### [WORK REQUEST]
Transcribe all of the listing below in full.

### [MATERIAL SHOWN]
^^^^

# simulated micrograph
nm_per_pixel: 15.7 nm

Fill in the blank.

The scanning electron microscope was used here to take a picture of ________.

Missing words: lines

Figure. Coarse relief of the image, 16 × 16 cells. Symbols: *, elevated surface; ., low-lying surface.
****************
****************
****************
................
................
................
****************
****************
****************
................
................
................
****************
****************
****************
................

^^^^

### [EXPECTED ANSWER]
# simulated micrograph
nm_per_pixel: 15.7 nm

Fill in the blank.

The scanning electron microscope was used here to take a picture of ________.

Missing words: lines

Figure. Coarse relief of the image, 16 × 16 cells. Symbols: *, elevated surface; ., low-lying surface.
****************
****************
****************
................
................
................
****************
****************
****************
................
................
................
****************
****************
****************
................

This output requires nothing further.